> GIVEN DATA
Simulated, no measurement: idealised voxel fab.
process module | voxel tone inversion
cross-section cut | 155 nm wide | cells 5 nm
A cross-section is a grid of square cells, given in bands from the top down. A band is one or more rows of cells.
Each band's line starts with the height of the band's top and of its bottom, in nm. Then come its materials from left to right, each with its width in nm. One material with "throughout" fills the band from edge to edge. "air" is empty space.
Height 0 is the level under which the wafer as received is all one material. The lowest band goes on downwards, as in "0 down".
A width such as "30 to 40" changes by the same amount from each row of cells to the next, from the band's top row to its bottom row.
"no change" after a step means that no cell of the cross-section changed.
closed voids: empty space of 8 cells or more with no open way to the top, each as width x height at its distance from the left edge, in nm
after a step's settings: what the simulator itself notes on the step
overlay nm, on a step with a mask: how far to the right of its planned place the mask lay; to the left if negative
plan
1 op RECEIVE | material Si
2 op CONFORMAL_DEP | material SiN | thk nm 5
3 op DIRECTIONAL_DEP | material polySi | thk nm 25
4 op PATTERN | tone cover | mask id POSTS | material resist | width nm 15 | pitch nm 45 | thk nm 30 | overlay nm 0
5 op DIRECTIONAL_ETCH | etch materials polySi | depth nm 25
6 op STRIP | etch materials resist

> REQUIRED ACTION
Write the data out again. Match it exactly.

> TASK RESULT
Simulated, no measurement: idealised voxel fab.
process module | voxel tone inversion
cross-section cut | 155 nm wide | cells 5 nm
A cross-section is a grid of square cells, given in bands from the top down. A band is one or more rows of cells.
Each band's line starts with the height of the band's top and of its bottom, in nm. Then come its materials from left to right, each with its width in nm. One material with "throughout" fills the band from edge to edge. "air" is empty space.
Height 0 is the level under which the wafer as received is all one material. The lowest band goes on downwards, as in "0 down".
A width such as "30 to 40" changes by the same amount from each row of cells to the next, from the band's top row to its bottom row.
"no change" after a step means that no cell of the cross-section changed.
closed voids: empty space of 8 cells or more with no open way to the top, each as width x height at its distance from the left edge, in nm
after a step's settings: what the simulator itself notes on the step
overlay nm, on a step with a mask: how far to the right of its planned place the mask lay; to the left if negative
plan
1 op RECEIVE | material Si
2 op CONFORMAL_DEP | material SiN | thk nm 5
3 op DIRECTIONAL_DEP | material polySi | thk nm 25
4 op PATTERN | tone cover | mask id POSTS | material resist | width nm 15 | pitch nm 45 | thk nm 30 | overlay nm 0
5 op DIRECTIONAL_ETCH | etch materials polySi | depth nm 25
6 op STRIP | etch materials resist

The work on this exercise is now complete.